• Assignment:
Type out the data again. Keep every line exactly the same.

[Start of Attachment]

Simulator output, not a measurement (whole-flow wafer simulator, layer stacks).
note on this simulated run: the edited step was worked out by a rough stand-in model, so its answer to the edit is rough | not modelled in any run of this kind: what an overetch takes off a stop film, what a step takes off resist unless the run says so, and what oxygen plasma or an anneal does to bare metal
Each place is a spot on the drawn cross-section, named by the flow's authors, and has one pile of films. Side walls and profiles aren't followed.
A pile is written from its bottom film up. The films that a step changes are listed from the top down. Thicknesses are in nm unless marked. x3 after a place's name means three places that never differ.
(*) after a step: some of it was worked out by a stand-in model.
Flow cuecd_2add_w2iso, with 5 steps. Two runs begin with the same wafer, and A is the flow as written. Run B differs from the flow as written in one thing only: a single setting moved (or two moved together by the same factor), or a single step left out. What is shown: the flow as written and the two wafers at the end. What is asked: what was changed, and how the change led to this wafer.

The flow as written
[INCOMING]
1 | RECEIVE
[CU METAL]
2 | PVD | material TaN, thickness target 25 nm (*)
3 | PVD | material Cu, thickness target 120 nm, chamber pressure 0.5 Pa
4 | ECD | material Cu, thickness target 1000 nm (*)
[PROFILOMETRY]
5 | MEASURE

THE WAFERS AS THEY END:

[End of Attachment]

• Task result:
Simulator output, not a measurement (whole-flow wafer simulator, layer stacks).
note on this simulated run: the edited step was worked out by a rough stand-in model, so its answer to the edit is rough | not modelled in any run of this kind: what an overetch takes off a stop film, what a step takes off resist unless the run says so, and what oxygen plasma or an anneal does to bare metal
Each place is a spot on the drawn cross-section, named by the flow's authors, and has one pile of films. Side walls and profiles aren't followed.
A pile is written from its bottom film up. The films that a step changes are listed from the top down. Thicknesses are in nm unless marked. x3 after a place's name means three places that never differ.
(*) after a step: some of it was worked out by a stand-in model.
Flow cuecd_2add_w2iso, with 5 steps. Two runs begin with the same wafer, and A is the flow as written. Run B differs from the flow as written in one thing only: a single setting moved (or two moved together by the same factor), or a single step left out. What is shown: the flow as written and the two wafers at the end. What is asked: what was changed, and how the change led to this wafer.

The flow as written
[INCOMING]
1 | RECEIVE
[CU METAL]
2 | PVD | material TaN, thickness target 25 nm (*)
3 | PVD | material Cu, thickness target 120 nm, chamber pressure 0.5 Pa
4 | ECD | material Cu, thickness target 1000 nm (*)
[PROFILOMETRY]
5 | MEASURE

THE WAFERS AS THEY END:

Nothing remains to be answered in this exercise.